**ASSIGNMENT**
Nothing below is to be printed except the lines between the line holding "The plan is" and the line holding "2. Skipped step", inclusive, each exactly as it appears.

--- START ---

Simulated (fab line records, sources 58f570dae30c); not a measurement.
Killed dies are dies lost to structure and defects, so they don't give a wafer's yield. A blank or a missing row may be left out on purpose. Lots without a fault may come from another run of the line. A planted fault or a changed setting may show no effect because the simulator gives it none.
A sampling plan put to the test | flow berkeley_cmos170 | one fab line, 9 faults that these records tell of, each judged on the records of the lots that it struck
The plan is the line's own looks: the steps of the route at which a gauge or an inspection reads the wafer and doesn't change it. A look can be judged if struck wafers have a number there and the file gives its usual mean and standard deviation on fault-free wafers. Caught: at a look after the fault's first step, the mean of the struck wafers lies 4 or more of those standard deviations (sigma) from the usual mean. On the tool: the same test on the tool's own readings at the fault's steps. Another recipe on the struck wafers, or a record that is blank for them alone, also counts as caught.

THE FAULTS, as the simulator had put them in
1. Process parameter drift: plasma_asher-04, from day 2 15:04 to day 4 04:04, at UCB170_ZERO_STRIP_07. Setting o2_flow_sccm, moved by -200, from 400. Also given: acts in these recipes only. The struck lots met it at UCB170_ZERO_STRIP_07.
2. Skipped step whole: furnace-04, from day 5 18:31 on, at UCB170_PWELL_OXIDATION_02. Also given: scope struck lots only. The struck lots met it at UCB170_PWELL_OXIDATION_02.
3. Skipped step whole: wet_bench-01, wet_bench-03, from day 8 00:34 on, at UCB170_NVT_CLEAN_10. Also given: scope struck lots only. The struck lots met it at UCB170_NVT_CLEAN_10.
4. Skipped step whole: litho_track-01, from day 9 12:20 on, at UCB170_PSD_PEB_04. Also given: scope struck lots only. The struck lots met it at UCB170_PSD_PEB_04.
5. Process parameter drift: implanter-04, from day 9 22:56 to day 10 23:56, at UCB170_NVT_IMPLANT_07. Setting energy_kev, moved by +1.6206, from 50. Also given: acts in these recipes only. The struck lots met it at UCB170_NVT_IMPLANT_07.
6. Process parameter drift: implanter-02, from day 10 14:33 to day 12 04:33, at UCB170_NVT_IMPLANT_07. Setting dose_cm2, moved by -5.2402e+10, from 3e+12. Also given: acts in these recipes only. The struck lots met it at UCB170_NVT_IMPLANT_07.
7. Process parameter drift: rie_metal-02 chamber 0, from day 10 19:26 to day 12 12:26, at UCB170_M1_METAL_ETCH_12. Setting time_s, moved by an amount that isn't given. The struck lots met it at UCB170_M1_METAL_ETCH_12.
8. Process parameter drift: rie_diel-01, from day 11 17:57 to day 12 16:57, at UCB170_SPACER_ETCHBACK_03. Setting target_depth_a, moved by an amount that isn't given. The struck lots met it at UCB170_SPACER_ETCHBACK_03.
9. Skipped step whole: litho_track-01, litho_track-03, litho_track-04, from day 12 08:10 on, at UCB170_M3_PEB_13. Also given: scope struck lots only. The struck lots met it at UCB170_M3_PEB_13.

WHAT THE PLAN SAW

--- END ---

**REPLY**
The plan is the line's own looks: the steps of the route at which a gauge or an inspection reads the wafer and doesn't change it. A look can be judged if struck wafers have a number there and the file gives its usual mean and standard deviation on fault-free wafers. Caught: at a look after the fault's first step, the mean of the struck wafers lies 4 or more of those standard deviations (sigma) from the usual mean. On the tool: the same test on the tool's own readings at the fault's steps. Another recipe on the struck wafers, or a record that is blank for them alone, also counts as caught.

THE FAULTS, as the simulator had put them in
1. Process parameter drift: plasma_asher-04, from day 2 15:04 to day 4 04:04, at UCB170_ZERO_STRIP_07. Setting o2_flow_sccm, moved by -200, from 400. Also given: acts in these recipes only. The struck lots met it at UCB170_ZERO_STRIP_07.
2. Skipped step whole: furnace-04, from day 5 18:31 on, at UCB170_PWELL_OXIDATION_02. Also given: scope struck lots only. The struck lots met it at UCB170_PWELL_OXIDATION_02.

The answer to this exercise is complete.